→ Exercise
Would you print the material exactly, starting at its first line and ending at the line holding "a table for"?

→ Material provided
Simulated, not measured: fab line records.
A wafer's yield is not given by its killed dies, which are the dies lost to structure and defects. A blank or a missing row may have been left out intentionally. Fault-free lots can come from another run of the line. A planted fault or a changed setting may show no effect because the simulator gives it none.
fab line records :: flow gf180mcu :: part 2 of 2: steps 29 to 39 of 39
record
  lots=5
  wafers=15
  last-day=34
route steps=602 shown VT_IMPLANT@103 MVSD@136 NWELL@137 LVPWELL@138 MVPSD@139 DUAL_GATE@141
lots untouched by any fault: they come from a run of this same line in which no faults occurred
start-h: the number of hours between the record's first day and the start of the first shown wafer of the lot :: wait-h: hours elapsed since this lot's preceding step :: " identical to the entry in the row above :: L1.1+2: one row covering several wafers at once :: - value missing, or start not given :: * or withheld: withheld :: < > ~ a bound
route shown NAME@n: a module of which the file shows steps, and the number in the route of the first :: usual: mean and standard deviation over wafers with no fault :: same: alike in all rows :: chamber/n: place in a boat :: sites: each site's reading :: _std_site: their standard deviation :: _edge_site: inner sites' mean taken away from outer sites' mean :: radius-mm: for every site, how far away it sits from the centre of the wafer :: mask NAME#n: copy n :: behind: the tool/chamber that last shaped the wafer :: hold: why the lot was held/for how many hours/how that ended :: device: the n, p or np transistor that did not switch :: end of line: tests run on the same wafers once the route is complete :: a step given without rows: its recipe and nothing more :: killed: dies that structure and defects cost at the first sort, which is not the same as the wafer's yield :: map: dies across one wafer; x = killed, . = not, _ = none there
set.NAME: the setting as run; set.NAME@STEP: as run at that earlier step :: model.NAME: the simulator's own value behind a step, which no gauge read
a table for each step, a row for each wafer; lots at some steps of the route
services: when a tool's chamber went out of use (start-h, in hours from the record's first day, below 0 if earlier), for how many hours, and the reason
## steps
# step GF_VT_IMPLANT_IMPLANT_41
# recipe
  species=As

→ Expected answer
Simulated, not measured: fab line records.
A wafer's yield is not given by its killed dies, which are the dies lost to structure and defects. A blank or a missing row may have been left out intentionally. Fault-free lots can come from another run of the line. A planted fault or a changed setting may show no effect because the simulator gives it none.
fab line records :: flow gf180mcu :: part 2 of 2: steps 29 to 39 of 39
record
  lots=5
  wafers=15
  last-day=34
route steps=602 shown VT_IMPLANT@103 MVSD@136 NWELL@137 LVPWELL@138 MVPSD@139 DUAL_GATE@141
lots untouched by any fault: they come from a run of this same line in which no faults occurred
start-h: the number of hours between the record's first day and the start of the first shown wafer of the lot :: wait-h: hours elapsed since this lot's preceding step :: " identical to the entry in the row above :: L1.1+2: one row covering several wafers at once :: - value missing, or start not given :: * or withheld: withheld :: < > ~ a bound
route shown NAME@n: a module of which the file shows steps, and the number in the route of the first :: usual: mean and standard deviation over wafers with no fault :: same: alike in all rows :: chamber/n: place in a boat :: sites: each site's reading :: _std_site: their standard deviation :: _edge_site: inner sites' mean taken away from outer sites' mean :: radius-mm: for every site, how far away it sits from the centre of the wafer :: mask NAME#n: copy n :: behind: the tool/chamber that last shaped the wafer :: hold: why the lot was held/for how many hours/how that ended :: device: the n, p or np transistor that did not switch :: end of line: tests run on the same wafers once the route is complete :: a step given without rows: its recipe and nothing more :: killed: dies that structure and defects cost at the first sort, which is not the same as the wafer's yield :: map: dies across one wafer; x = killed, . = not, _ = none there
set.NAME: the setting as run; set.NAME@STEP: as run at that earlier step :: model.NAME: the simulator's own value behind a step, which no gauge read
a table for each step, a row for each wafer; lots at some steps of the route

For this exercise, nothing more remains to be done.